▶ [ASSIGNMENT]:
Nothing in the records may be altered, so transcribe them exactly.

▶ [PROVIDED MATERIAL]:
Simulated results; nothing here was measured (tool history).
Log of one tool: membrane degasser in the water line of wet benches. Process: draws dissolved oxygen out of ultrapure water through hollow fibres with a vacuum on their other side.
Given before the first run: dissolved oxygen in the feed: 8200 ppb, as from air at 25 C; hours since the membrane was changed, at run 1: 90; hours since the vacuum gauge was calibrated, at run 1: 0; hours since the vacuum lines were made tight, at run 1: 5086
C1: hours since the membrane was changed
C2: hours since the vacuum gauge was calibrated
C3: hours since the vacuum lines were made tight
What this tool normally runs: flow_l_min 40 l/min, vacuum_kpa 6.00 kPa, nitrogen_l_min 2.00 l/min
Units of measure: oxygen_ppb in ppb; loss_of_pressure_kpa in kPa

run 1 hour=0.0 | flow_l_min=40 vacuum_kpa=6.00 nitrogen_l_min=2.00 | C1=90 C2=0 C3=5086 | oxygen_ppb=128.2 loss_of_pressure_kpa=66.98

▶ [ANSWER AREA]:
Simulated results; nothing here was measured (tool history).
Log of one tool: membrane degasser in the water line of wet benches. Process: draws dissolved oxygen out of ultrapure water through hollow fibres with a vacuum on their other side.
Given before the first run: dissolved oxygen in the feed: 8200 ppb, as from air at 25 C; hours since the membrane was changed, at run 1: 90; hours since the vacuum gauge was calibrated, at run 1: 0; hours since the vacuum lines were made tight, at run 1: 5086
C1: hours since the membrane was changed
C2: hours since the vacuum gauge was calibrated
C3: hours since the vacuum lines were made tight
What this tool normally runs: flow_l_min 40 l/min, vacuum_kpa 6.00 kPa, nitrogen_l_min 2.00 l/min
Units of measure: oxygen_ppb in ppb; loss_of_pressure_kpa in kPa

run 1 hour=0.0 | flow_l_min=40 vacuum_kpa=6.00 nitrogen_l_min=2.00 | C1=90 C2=0 C3=5086 | oxygen_ppb=128.2 loss_of_pressure_kpa=66.98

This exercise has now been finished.